* _Task item_
Exactly the lines from the first line of the listing through the line containing "run 5D hour=40.8" should appear in the output, unchanged.

···

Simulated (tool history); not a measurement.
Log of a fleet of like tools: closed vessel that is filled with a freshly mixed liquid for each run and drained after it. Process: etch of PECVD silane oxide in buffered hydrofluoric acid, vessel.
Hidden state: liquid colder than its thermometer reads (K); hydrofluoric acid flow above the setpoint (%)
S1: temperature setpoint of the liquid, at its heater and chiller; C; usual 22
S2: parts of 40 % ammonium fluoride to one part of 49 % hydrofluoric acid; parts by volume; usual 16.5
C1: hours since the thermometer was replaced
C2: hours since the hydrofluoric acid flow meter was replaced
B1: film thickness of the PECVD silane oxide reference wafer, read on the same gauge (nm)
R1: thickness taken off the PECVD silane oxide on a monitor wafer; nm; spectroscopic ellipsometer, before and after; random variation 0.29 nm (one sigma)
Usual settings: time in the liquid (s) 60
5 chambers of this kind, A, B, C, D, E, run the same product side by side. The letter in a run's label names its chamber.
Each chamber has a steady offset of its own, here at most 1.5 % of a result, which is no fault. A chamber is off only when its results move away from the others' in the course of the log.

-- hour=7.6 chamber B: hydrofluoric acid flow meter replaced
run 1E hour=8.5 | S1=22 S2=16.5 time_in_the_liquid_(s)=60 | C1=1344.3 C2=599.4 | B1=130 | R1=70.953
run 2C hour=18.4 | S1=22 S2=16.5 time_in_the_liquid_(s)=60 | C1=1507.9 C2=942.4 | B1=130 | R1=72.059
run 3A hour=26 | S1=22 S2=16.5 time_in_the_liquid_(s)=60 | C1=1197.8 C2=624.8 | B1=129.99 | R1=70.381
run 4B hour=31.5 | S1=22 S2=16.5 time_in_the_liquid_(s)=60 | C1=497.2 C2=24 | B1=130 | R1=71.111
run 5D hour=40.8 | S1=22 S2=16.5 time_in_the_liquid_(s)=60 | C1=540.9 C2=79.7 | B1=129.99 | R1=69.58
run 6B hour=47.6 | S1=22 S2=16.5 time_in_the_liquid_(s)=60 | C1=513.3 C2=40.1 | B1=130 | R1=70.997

···

* _Result_
Simulated (tool history); not a measurement.
Log of a fleet of like tools: closed vessel that is filled with a freshly mixed liquid for each run and drained after it. Process: etch of PECVD silane oxide in buffered hydrofluoric acid, vessel.
Hidden state: liquid colder than its thermometer reads (K); hydrofluoric acid flow above the setpoint (%)
S1: temperature setpoint of the liquid, at its heater and chiller; C; usual 22
S2: parts of 40 % ammonium fluoride to one part of 49 % hydrofluoric acid; parts by volume; usual 16.5
C1: hours since the thermometer was replaced
C2: hours since the hydrofluoric acid flow meter was replaced
B1: film thickness of the PECVD silane oxide reference wafer, read on the same gauge (nm)
R1: thickness taken off the PECVD silane oxide on a monitor wafer; nm; spectroscopic ellipsometer, before and after; random variation 0.29 nm (one sigma)
Usual settings: time in the liquid (s) 60
5 chambers of this kind, A, B, C, D, E, run the same product side by side. The letter in a run's label names its chamber.
Each chamber has a steady offset of its own, here at most 1.5 % of a result, which is no fault. A chamber is off only when its results move away from the others' in the course of the log.

-- hour=7.6 chamber B: hydrofluoric acid flow meter replaced
run 1E hour=8.5 | S1=22 S2=16.5 time_in_the_liquid_(s)=60 | C1=1344.3 C2=599.4 | B1=130 | R1=70.953
run 2C hour=18.4 | S1=22 S2=16.5 time_in_the_liquid_(s)=60 | C1=1507.9 C2=942.4 | B1=130 | R1=72.059
run 3A hour=26 | S1=22 S2=16.5 time_in_the_liquid_(s)=60 | C1=1197.8 C2=624.8 | B1=129.99 | R1=70.381
run 4B hour=31.5 | S1=22 S2=16.5 time_in_the_liquid_(s)=60 | C1=497.2 C2=24 | B1=130 | R1=71.111
run 5D hour=40.8 | S1=22 S2=16.5 time_in_the_liquid_(s)=60 | C1=540.9 C2=79.7 | B1=129.99 | R1=69.58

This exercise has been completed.